#### DATA FOR ANALYSIS
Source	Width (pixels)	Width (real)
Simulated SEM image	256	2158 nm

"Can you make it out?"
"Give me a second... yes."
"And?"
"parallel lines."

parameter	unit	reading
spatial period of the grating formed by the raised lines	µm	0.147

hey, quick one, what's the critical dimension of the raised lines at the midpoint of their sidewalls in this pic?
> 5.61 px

#### WORK INSTRUCTION
Transcribe the listing above verbatim.

#### WRITTEN RESPONSE
Source	Width (pixels)	Width (real)
Simulated SEM image	256	2158 nm

"Can you make it out?"
"Give me a second... yes."
"And?"
"parallel lines."

parameter	unit	reading
spatial period of the grating formed by the raised lines	µm	0.147

hey, quick one, what's the critical dimension of the raised lines at the midpoint of their sidewalls in this pic?
> 5.61 px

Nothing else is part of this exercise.